** Work order **
Repeat the lines of the data that follow, please, starting at the first and stopping after the one with "record: lots: 5 wafers: 15 lastDay: 50".

** Data section **
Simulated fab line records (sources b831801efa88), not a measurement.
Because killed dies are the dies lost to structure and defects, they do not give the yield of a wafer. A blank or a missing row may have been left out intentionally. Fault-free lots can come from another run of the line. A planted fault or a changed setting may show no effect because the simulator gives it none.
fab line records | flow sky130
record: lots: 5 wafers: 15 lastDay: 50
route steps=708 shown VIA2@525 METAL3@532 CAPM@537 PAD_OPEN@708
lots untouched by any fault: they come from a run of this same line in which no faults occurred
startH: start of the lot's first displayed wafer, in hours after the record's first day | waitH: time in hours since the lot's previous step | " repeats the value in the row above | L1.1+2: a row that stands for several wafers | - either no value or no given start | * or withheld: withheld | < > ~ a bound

** Task answer **
Simulated fab line records (sources b831801efa88), not a measurement.
Because killed dies are the dies lost to structure and defects, they do not give the yield of a wafer. A blank or a missing row may have been left out intentionally. Fault-free lots can come from another run of the line. A planted fault or a changed setting may show no effect because the simulator gives it none.
fab line records | flow sky130
record: lots: 5 wafers: 15 lastDay: 50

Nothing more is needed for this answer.